── Data listing

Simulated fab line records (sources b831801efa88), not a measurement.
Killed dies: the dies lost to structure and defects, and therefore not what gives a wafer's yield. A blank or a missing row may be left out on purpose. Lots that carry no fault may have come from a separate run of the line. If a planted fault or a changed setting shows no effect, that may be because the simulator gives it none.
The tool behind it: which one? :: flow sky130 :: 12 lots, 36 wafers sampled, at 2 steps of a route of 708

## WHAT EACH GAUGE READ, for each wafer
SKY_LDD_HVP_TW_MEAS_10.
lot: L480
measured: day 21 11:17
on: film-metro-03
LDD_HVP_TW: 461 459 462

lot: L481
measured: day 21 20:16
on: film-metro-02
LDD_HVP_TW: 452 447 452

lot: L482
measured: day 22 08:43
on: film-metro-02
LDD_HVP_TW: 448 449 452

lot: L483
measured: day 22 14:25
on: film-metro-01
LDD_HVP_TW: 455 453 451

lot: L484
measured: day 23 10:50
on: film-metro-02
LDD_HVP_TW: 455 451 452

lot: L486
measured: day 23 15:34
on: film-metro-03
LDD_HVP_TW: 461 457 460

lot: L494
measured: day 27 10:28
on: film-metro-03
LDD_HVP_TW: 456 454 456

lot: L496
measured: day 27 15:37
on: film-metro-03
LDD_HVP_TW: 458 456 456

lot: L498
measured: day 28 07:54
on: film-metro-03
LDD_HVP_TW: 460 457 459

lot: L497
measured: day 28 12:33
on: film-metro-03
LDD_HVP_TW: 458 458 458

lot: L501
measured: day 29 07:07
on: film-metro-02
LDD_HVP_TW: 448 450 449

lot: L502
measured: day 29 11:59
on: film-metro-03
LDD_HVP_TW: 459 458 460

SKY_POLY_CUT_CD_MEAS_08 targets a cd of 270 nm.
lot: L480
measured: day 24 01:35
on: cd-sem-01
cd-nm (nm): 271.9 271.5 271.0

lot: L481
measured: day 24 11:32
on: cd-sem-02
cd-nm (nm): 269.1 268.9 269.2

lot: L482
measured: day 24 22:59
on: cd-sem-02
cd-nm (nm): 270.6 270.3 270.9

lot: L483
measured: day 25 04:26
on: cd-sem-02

────

Each line from the beginning of the entries to the line with "## WHAT EACH GAUGE READ, for each wafer" must be repeated exactly, with both end lines kept and no other lines given.

Response box ->
Simulated fab line records (sources b831801efa88), not a measurement.
Killed dies: the dies lost to structure and defects, and therefore not what gives a wafer's yield. A blank or a missing row may be left out on purpose. Lots that carry no fault may have come from a separate run of the line. If a planted fault or a changed setting shows no effect, that may be because the simulator gives it none.
The tool behind it: which one? :: flow sky130 :: 12 lots, 36 wafers sampled, at 2 steps of a route of 708

## WHAT EACH GAUGE READ, for each wafer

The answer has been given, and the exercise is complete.